==========
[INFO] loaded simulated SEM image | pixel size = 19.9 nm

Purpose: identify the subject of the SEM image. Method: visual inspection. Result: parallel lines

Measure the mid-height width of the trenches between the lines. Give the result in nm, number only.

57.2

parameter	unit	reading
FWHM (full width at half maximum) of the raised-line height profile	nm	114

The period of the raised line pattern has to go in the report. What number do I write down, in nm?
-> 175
==========

Give back, word for word, only the lines above from the line holding "Measure the mid-height" to the line holding "The period of", both included.

_ANSWER BOX_
Measure the mid-height width of the trenches between the lines. Give the result in nm, number only.

57.2

parameter	unit	reading
FWHM (full width at half maximum) of the raised-line height profile	nm	114

The period of the raised line pattern has to go in the report. What number do I write down, in nm?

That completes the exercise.